■ **ASSIGNMENT**
How do the lines below between the ones holding "run 12 hour=633.7" and "run 15 hour=832.6", inclusive, read? Give them again exactly, with no other lines.

■ **EXTRACTED INFORMATION**
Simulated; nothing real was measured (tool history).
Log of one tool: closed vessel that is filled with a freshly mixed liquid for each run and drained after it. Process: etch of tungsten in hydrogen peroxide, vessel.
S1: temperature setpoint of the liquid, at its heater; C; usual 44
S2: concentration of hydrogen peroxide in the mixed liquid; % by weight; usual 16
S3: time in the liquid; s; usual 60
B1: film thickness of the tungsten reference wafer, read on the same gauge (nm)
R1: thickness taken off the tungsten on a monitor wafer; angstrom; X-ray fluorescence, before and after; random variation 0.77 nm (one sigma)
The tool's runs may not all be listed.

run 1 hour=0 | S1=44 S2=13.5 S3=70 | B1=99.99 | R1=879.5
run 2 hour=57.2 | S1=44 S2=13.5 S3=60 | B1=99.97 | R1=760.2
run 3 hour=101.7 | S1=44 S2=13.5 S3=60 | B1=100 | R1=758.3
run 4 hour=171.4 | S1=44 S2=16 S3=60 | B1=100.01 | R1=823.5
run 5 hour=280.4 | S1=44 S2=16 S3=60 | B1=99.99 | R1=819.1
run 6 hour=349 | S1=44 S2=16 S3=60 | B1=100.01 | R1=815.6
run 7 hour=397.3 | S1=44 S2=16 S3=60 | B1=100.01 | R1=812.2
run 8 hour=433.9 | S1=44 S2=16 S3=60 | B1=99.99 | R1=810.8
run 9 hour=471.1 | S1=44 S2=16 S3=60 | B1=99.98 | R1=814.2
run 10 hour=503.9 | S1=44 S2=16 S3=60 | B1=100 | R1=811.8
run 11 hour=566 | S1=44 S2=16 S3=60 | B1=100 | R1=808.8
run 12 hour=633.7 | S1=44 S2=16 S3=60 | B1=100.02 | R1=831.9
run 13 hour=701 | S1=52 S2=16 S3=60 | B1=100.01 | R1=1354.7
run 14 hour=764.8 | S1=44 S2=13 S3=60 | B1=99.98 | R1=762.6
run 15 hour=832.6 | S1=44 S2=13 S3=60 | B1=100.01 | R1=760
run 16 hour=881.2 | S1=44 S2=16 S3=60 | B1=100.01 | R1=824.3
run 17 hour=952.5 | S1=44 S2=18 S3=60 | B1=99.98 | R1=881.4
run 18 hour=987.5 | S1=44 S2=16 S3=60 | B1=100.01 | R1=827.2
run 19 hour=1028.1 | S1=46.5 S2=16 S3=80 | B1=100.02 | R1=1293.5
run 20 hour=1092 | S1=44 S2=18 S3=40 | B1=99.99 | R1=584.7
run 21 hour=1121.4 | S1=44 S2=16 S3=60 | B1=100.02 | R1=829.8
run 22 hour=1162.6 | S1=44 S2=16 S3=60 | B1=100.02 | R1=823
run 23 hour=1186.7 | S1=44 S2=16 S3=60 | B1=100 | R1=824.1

■ **TASK OUTPUT**
run 12 hour=633.7 | S1=44 S2=16 S3=60 | B1=100.02 | R1=831.9
run 13 hour=701 | S1=52 S2=16 S3=60 | B1=100.01 | R1=1354.7
run 14 hour=764.8 | S1=44 S2=13 S3=60 | B1=99.98 | R1=762.6
run 15 hour=832.6 | S1=44 S2=13 S3=60 | B1=100.01 | R1=760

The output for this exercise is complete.